- **Work item**
Return the records below word for word.

• • •

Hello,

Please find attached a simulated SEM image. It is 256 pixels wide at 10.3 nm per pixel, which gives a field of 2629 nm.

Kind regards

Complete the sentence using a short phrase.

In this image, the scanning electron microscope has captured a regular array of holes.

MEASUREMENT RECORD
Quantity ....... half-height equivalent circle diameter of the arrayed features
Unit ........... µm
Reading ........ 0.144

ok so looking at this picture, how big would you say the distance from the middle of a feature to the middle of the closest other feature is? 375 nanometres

• • •

- **Answer space**
Hello,

Please find attached a simulated SEM image. It is 256 pixels wide at 10.3 nm per pixel, which gives a field of 2629 nm.

Kind regards

Complete the sentence using a short phrase.

In this image, the scanning electron microscope has captured a regular array of holes.

MEASUREMENT RECORD
Quantity ....... half-height equivalent circle diameter of the arrayed features
Unit ........... µm
Reading ........ 0.144

ok so looking at this picture, how big would you say the distance from the middle of a feature to the middle of the closest other feature is? 375 nanometres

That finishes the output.